- [WORK INSTRUCTION]: Starting at the first line of the data below, write out each line exactly until you reach the line containing "-- hour=206.7 slurry nozzle cleaned", and include that line too.

- [SOURCE MATERIAL]:
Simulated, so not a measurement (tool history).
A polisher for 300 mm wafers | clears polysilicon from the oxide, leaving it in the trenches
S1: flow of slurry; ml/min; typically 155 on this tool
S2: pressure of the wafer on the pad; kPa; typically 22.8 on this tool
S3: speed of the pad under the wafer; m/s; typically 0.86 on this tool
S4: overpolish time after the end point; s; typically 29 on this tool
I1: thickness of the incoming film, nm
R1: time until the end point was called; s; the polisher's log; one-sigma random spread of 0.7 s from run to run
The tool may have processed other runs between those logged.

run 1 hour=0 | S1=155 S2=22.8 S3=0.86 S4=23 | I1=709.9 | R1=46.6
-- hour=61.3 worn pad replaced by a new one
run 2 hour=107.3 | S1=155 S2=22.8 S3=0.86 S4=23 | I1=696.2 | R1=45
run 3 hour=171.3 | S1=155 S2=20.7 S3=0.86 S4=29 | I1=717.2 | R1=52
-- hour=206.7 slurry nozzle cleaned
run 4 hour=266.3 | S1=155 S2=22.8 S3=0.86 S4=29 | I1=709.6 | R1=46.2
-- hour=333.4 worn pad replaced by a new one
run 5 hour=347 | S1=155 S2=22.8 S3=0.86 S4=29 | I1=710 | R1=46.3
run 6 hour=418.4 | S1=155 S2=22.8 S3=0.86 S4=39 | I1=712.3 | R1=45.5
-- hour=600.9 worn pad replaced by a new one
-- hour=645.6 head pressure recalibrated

- [WRITTEN SOLUTION]:
Simulated, so not a measurement (tool history).
A polisher for 300 mm wafers | clears polysilicon from the oxide, leaving it in the trenches
S1: flow of slurry; ml/min; typically 155 on this tool
S2: pressure of the wafer on the pad; kPa; typically 22.8 on this tool
S3: speed of the pad under the wafer; m/s; typically 0.86 on this tool
S4: overpolish time after the end point; s; typically 29 on this tool
I1: thickness of the incoming film, nm
R1: time until the end point was called; s; the polisher's log; one-sigma random spread of 0.7 s from run to run
The tool may have processed other runs between those logged.

run 1 hour=0 | S1=155 S2=22.8 S3=0.86 S4=23 | I1=709.9 | R1=46.6
-- hour=61.3 worn pad replaced by a new one
run 2 hour=107.3 | S1=155 S2=22.8 S3=0.86 S4=23 | I1=696.2 | R1=45
run 3 hour=171.3 | S1=155 S2=20.7 S3=0.86 S4=29 | I1=717.2 | R1=52
-- hour=206.7 slurry nozzle cleaned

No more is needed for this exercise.